----------------------------------------

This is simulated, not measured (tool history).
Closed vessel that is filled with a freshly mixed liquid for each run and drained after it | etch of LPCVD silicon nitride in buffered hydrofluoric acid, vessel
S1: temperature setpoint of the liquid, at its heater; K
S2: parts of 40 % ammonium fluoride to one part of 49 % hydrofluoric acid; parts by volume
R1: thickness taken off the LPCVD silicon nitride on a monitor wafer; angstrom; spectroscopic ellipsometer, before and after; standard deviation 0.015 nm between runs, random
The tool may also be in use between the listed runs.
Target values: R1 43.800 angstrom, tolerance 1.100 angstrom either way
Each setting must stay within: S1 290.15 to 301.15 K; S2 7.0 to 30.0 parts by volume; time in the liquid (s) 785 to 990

----------------------------------------

■ **REQUIRED ACTION**
Using the listing above, transcribe every entry exactly.

■ **TASK ANSWER**
This is simulated, not measured (tool history).
Closed vessel that is filled with a freshly mixed liquid for each run and drained after it | etch of LPCVD silicon nitride in buffered hydrofluoric acid, vessel
S1: temperature setpoint of the liquid, at its heater; K
S2: parts of 40 % ammonium fluoride to one part of 49 % hydrofluoric acid; parts by volume
R1: thickness taken off the LPCVD silicon nitride on a monitor wafer; angstrom; spectroscopic ellipsometer, before and after; standard deviation 0.015 nm between runs, random
The tool may also be in use between the listed runs.
Target values: R1 43.800 angstrom, tolerance 1.100 angstrom either way
Each setting must stay within: S1 290.15 to 301.15 K; S2 7.0 to 30.0 parts by volume; time in the liquid (s) 785 to 990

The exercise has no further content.